§ **ACTIVITY**: After locating the line with "Figure 1. Cross-section" in the data that follows, return it and every later line exactly, up to and including the line with "Note: a reply".

※ ※ ※

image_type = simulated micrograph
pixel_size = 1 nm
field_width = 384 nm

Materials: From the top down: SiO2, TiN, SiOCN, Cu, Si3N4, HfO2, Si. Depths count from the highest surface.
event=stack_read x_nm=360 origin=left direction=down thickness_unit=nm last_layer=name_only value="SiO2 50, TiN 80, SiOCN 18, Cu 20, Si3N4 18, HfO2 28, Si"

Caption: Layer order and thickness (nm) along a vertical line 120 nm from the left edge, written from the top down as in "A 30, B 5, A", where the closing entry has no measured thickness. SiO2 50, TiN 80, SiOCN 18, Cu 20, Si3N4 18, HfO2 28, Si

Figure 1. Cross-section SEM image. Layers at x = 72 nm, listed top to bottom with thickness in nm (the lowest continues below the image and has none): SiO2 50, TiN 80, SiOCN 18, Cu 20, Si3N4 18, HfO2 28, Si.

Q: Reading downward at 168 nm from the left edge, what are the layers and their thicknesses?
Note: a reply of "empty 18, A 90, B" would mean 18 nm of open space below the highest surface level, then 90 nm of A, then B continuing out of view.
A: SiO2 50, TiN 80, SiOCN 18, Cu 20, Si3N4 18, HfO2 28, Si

※ ※ ※

§ **SOLUTION**:
Figure 1. Cross-section SEM image. Layers at x = 72 nm, listed top to bottom with thickness in nm (the lowest continues below the image and has none): SiO2 50, TiN 80, SiOCN 18, Cu 20, Si3N4 18, HfO2 28, Si.

Q: Reading downward at 168 nm from the left edge, what are the layers and their thicknesses?
Note: a reply of "empty 18, A 90, B" would mean 18 nm of open space below the highest surface level, then 90 nm of A, then B continuing out of view.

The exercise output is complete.